■ Work instruction ■
How do the lines below between the ones holding "## EACH LOT" and "day 29 16:46 |", inclusive, read? Give them again exactly, with no other lines.

■ Extracted material ■
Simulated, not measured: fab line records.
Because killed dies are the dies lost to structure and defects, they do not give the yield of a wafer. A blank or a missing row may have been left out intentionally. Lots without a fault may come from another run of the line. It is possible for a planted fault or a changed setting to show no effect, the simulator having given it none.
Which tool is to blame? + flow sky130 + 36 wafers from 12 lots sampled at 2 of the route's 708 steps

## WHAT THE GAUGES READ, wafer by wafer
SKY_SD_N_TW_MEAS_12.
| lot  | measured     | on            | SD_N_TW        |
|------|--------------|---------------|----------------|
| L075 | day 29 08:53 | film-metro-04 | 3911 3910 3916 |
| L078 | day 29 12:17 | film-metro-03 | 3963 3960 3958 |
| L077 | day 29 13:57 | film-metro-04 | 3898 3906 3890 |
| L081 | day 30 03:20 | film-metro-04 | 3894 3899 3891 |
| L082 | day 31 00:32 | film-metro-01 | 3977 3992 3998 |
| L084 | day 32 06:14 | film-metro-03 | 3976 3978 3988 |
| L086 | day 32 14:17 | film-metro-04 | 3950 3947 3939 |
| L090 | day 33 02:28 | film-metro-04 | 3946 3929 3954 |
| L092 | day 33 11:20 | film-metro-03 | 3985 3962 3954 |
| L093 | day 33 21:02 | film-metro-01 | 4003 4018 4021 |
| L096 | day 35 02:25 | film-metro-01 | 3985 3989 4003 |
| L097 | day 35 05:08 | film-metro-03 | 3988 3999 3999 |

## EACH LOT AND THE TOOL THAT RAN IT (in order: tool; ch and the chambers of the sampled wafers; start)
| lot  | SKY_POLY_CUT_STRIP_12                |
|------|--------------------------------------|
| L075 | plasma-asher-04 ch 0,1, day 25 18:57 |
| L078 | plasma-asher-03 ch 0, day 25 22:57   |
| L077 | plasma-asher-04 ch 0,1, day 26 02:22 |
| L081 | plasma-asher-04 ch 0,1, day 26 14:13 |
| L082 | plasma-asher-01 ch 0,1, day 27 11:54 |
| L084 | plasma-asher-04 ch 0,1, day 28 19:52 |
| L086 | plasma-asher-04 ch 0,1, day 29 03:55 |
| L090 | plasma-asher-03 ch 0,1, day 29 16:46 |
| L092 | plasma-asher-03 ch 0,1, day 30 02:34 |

■ Written solution ■
## EACH LOT AND THE TOOL THAT RAN IT (in order: tool; ch and the chambers of the sampled wafers; start)
| lot  | SKY_POLY_CUT_STRIP_12                |
|------|--------------------------------------|
| L075 | plasma-asher-04 ch 0,1, day 25 18:57 |
| L078 | plasma-asher-03 ch 0, day 25 22:57   |
| L077 | plasma-asher-04 ch 0,1, day 26 02:22 |
| L081 | plasma-asher-04 ch 0,1, day 26 14:13 |
| L082 | plasma-asher-01 ch 0,1, day 27 11:54 |
| L084 | plasma-asher-04 ch 0,1, day 28 19:52 |
| L086 | plasma-asher-04 ch 0,1, day 29 03:55 |
| L090 | plasma-asher-03 ch 0,1, day 29 16:46 |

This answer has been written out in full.